▼

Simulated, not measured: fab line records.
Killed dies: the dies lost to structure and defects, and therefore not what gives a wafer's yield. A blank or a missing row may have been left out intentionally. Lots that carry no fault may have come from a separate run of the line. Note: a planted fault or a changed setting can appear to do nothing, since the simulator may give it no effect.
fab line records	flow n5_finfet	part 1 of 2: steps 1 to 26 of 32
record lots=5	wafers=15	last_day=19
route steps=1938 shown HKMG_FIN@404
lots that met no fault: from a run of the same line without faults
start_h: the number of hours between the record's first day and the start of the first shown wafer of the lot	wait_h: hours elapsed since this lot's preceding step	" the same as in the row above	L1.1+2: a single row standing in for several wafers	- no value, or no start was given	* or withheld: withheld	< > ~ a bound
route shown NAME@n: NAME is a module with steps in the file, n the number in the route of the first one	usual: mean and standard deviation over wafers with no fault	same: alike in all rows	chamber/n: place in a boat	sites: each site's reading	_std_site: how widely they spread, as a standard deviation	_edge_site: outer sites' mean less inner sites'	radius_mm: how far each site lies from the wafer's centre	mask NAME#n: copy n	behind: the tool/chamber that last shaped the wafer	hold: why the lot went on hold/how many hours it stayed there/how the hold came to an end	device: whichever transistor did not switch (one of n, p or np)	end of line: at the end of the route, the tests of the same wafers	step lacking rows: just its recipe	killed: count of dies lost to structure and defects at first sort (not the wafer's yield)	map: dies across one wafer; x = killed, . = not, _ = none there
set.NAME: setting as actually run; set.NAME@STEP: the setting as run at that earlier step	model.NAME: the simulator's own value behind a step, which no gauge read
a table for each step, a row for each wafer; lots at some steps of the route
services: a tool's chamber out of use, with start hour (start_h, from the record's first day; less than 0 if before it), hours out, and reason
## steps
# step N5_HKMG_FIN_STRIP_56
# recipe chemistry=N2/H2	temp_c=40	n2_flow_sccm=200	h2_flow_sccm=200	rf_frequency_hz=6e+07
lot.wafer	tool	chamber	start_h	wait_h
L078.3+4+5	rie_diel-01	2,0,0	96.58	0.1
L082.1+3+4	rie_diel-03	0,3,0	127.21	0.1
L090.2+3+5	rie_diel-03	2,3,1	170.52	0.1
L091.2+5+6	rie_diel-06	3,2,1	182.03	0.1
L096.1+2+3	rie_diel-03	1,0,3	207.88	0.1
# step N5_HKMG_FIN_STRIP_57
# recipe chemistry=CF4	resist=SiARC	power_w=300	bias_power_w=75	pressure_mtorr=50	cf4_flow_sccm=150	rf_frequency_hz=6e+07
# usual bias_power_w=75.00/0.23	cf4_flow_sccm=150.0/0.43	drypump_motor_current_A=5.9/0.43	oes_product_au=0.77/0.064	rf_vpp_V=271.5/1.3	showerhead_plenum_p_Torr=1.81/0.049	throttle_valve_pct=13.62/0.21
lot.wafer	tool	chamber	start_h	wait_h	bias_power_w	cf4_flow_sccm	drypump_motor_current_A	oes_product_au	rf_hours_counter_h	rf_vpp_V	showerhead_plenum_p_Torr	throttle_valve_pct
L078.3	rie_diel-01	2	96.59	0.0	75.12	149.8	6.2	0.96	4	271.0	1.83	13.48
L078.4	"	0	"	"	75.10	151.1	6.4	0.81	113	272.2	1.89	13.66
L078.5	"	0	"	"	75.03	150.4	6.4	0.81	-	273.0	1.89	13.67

▲

**Required action**
In the listing above, locate the line with "start_h: the number" and the line with "# step N5_HKMG_FIN_STRIP_57", then extract exactly those lines and every line between them, and nothing more.

**Response**
start_h: the number of hours between the record's first day and the start of the first shown wafer of the lot	wait_h: hours elapsed since this lot's preceding step	" the same as in the row above	L1.1+2: a single row standing in for several wafers	- no value, or no start was given	* or withheld: withheld	< > ~ a bound
route shown NAME@n: NAME is a module with steps in the file, n the number in the route of the first one	usual: mean and standard deviation over wafers with no fault	same: alike in all rows	chamber/n: place in a boat	sites: each site's reading	_std_site: how widely they spread, as a standard deviation	_edge_site: outer sites' mean less inner sites'	radius_mm: how far each site lies from the wafer's centre	mask NAME#n: copy n	behind: the tool/chamber that last shaped the wafer	hold: why the lot went on hold/how many hours it stayed there/how the hold came to an end	device: whichever transistor did not switch (one of n, p or np)	end of line: at the end of the route, the tests of the same wafers	step lacking rows: just its recipe	killed: count of dies lost to structure and defects at first sort (not the wafer's yield)	map: dies across one wafer; x = killed, . = not, _ = none there
set.NAME: setting as actually run; set.NAME@STEP: the setting as run at that earlier step	model.NAME: the simulator's own value behind a step, which no gauge read
a table for each step, a row for each wafer; lots at some steps of the route
services: a tool's chamber out of use, with start hour (start_h, from the record's first day; less than 0 if before it), hours out, and reason
## steps
# step N5_HKMG_FIN_STRIP_56
# recipe chemistry=N2/H2	temp_c=40	n2_flow_sccm=200	h2_flow_sccm=200	rf_frequency_hz=6e+07
lot.wafer	tool	chamber	start_h	wait_h
L078.3+4+5	rie_diel-01	2,0,0	96.58	0.1
L082.1+3+4	rie_diel-03	0,3,0	127.21	0.1
L090.2+3+5	rie_diel-03	2,3,1	170.52	0.1
L091.2+5+6	rie_diel-06	3,2,1	182.03	0.1
L096.1+2+3	rie_diel-03	1,0,3	207.88	0.1
# step N5_HKMG_FIN_STRIP_57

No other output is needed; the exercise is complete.